**Provided data**
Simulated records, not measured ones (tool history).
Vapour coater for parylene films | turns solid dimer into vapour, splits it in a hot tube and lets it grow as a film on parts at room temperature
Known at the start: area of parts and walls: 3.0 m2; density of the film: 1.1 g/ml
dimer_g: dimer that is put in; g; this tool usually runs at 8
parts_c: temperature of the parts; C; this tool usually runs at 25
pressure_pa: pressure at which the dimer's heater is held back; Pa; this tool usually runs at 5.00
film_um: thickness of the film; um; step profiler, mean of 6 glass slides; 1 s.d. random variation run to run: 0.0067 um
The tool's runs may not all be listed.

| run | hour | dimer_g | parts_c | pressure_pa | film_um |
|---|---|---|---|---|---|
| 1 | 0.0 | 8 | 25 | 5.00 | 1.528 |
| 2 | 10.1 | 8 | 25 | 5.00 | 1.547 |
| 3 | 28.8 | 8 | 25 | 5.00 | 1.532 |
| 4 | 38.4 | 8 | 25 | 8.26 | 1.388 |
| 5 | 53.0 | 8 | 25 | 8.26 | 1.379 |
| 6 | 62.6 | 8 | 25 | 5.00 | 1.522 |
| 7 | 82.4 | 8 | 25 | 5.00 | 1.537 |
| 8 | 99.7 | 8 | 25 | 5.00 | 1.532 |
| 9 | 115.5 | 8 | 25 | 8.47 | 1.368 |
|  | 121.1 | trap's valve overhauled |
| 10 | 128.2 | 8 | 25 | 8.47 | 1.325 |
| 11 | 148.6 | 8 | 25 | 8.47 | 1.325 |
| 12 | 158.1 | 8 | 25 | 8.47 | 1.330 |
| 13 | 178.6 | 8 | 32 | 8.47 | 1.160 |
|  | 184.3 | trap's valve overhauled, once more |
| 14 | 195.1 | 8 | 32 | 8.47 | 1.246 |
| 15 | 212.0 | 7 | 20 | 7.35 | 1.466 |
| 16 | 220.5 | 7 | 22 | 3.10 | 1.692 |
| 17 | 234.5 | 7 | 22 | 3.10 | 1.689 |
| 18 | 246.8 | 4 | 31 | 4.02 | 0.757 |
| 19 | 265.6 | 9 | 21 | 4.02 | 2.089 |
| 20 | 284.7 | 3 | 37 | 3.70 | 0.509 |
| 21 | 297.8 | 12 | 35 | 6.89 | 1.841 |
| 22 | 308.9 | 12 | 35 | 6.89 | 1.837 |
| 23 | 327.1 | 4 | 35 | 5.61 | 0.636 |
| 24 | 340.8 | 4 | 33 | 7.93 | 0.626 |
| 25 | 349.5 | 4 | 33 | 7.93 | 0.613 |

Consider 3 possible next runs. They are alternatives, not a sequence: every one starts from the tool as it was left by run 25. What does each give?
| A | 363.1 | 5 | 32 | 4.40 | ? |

**Brief**
Repeat exactly the lines above, starting with the first line of the records and finishing with the line holding "parts_c: temperature of". Add no other line.

**Response area**
Simulated records, not measured ones (tool history).
Vapour coater for parylene films | turns solid dimer into vapour, splits it in a hot tube and lets it grow as a film on parts at room temperature
Known at the start: area of parts and walls: 3.0 m2; density of the film: 1.1 g/ml
dimer_g: dimer that is put in; g; this tool usually runs at 8
parts_c: temperature of the parts; C; this tool usually runs at 25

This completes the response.